RECORDED INFORMATION
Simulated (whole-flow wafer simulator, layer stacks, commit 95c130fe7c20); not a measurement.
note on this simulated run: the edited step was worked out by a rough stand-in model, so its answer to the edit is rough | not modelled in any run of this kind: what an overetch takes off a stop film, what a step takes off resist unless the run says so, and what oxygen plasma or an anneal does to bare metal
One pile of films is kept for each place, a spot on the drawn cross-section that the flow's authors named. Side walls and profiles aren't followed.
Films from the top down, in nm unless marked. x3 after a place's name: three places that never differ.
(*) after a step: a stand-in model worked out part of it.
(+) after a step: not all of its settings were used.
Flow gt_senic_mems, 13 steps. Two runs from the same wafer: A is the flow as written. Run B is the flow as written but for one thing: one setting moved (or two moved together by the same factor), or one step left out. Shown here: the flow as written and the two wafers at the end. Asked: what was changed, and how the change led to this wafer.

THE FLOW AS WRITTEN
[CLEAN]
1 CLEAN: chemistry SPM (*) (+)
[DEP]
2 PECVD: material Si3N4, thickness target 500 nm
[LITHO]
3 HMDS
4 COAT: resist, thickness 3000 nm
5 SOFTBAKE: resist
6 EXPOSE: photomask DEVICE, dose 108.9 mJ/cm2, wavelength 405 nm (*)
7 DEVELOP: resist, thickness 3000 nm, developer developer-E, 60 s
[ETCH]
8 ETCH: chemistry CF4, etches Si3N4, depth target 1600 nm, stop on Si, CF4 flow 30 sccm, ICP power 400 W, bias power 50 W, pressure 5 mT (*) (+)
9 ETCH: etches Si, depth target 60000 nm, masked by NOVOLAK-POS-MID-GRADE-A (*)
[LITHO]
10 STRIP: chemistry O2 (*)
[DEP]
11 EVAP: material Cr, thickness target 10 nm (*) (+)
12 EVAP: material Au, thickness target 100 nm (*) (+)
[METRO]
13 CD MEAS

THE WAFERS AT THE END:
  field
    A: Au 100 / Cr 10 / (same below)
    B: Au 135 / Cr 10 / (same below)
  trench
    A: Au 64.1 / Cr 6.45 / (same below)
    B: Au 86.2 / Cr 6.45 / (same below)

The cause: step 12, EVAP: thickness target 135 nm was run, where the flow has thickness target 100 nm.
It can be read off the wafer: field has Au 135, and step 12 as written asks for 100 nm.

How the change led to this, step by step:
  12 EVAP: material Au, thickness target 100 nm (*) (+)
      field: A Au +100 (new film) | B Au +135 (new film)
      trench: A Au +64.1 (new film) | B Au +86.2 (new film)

WORK ORDER
Reproduce only the lines from the top of the material through the one bearing "(+) after a", each exactly as it stands.

SOLUTION
Simulated (whole-flow wafer simulator, layer stacks, commit 95c130fe7c20); not a measurement.
note on this simulated run: the edited step was worked out by a rough stand-in model, so its answer to the edit is rough | not modelled in any run of this kind: what an overetch takes off a stop film, what a step takes off resist unless the run says so, and what oxygen plasma or an anneal does to bare metal
One pile of films is kept for each place, a spot on the drawn cross-section that the flow's authors named. Side walls and profiles aren't followed.
Films from the top down, in nm unless marked. x3 after a place's name: three places that never differ.
(*) after a step: a stand-in model worked out part of it.
(+) after a step: not all of its settings were used.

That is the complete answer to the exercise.